● **WORK ORDER**
Beginning with the first line and ending with the one containing "[measurement]", copy the lines of the listing below exactly; omit everything else.

● **DATA SUPPLIED**
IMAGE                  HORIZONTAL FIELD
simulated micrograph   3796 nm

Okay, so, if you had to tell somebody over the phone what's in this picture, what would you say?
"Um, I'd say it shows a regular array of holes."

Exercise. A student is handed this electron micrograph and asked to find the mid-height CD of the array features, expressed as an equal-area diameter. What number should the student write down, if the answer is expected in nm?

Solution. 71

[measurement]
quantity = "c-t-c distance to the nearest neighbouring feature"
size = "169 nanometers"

● **TASK RESPONSE**
IMAGE                  HORIZONTAL FIELD
simulated micrograph   3796 nm

Okay, so, if you had to tell somebody over the phone what's in this picture, what would you say?
"Um, I'd say it shows a regular array of holes."

Exercise. A student is handed this electron micrograph and asked to find the mid-height CD of the array features, expressed as an equal-area diameter. What number should the student write down, if the answer is expected in nm?

Solution. 71

[measurement]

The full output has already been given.